Work instruction: Copy, word for word, the lines of the entries below between the one with "Area: the middle" and the one with "XXXX---XXXX----XXX----XXXX---XXX", inclusive, and leave out everything else.

————————
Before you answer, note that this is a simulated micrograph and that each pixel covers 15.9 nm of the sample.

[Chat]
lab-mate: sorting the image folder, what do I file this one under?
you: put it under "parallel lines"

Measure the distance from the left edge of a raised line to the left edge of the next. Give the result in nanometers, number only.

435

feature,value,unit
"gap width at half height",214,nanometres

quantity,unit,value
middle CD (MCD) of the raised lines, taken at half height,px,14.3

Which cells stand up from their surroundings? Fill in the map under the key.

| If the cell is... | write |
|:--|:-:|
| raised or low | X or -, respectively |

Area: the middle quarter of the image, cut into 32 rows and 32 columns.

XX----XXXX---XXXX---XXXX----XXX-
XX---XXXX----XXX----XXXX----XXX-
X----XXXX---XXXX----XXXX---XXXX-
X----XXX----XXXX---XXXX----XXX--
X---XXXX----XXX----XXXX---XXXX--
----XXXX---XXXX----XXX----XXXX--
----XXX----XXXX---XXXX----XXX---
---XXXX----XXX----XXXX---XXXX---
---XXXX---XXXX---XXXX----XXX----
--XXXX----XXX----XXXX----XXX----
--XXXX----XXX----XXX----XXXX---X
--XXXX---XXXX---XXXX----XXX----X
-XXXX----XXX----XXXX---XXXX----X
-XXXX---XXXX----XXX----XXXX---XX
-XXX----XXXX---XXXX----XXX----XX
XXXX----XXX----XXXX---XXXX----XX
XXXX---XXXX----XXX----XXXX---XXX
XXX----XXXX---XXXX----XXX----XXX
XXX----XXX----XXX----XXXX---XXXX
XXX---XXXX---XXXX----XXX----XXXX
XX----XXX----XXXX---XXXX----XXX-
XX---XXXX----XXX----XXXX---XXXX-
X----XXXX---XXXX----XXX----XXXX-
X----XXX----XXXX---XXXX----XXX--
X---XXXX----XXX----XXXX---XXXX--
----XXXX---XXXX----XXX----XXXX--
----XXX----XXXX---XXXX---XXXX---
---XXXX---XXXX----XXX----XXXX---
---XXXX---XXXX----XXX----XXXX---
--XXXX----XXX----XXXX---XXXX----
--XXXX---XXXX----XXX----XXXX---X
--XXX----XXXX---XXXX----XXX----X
————————

Response area:
Area: the middle quarter of the image, cut into 32 rows and 32 columns.

XX----XXXX---XXXX---XXXX----XXX-
XX---XXXX----XXX----XXXX----XXX-
X----XXXX---XXXX----XXXX---XXXX-
X----XXX----XXXX---XXXX----XXX--
X---XXXX----XXX----XXXX---XXXX--
----XXXX---XXXX----XXX----XXXX--
----XXX----XXXX---XXXX----XXX---
---XXXX----XXX----XXXX---XXXX---
---XXXX---XXXX---XXXX----XXX----
--XXXX----XXX----XXXX----XXX----
--XXXX----XXX----XXX----XXXX---X
--XXXX---XXXX---XXXX----XXX----X
-XXXX----XXX----XXXX---XXXX----X
-XXXX---XXXX----XXX----XXXX---XX
-XXX----XXXX---XXXX----XXX----XX
XXXX----XXX----XXXX---XXXX----XX
XXXX---XXXX----XXX----XXXX---XXX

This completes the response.